Records shown >>
────

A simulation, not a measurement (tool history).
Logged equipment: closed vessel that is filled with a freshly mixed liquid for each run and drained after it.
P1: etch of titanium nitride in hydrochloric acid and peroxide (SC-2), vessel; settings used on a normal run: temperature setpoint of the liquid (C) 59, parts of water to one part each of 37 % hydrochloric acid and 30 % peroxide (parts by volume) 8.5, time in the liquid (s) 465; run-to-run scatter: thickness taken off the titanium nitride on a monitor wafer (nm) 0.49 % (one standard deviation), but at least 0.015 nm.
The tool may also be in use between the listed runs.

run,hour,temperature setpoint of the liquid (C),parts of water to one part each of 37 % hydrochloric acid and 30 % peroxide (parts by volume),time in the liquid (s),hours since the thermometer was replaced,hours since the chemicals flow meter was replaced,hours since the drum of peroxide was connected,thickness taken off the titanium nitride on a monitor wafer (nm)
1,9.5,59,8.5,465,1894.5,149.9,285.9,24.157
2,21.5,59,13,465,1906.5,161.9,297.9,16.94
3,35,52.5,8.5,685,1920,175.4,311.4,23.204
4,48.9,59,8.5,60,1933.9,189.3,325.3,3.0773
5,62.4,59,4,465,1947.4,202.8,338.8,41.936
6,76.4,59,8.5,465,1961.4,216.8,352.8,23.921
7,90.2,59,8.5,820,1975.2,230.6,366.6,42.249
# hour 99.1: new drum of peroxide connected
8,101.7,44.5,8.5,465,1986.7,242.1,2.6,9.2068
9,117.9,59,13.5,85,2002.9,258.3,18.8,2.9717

────

Brief >> Everything above from the line containing "5,62.4,59,4,465,1947.4,202.8,338.8,41.936" through the line containing "8,101.7,44.5,8.5,465,1986.7,242.1,2.6,9.2068" must be copied exactly. Nothing outside that range belongs in the answer.

Your response >>
5,62.4,59,4,465,1947.4,202.8,338.8,41.936
6,76.4,59,8.5,465,1961.4,216.8,352.8,23.921
7,90.2,59,8.5,820,1975.2,230.6,366.6,42.249
# hour 99.1: new drum of peroxide connected
8,101.7,44.5,8.5,465,1986.7,242.1,2.6,9.2068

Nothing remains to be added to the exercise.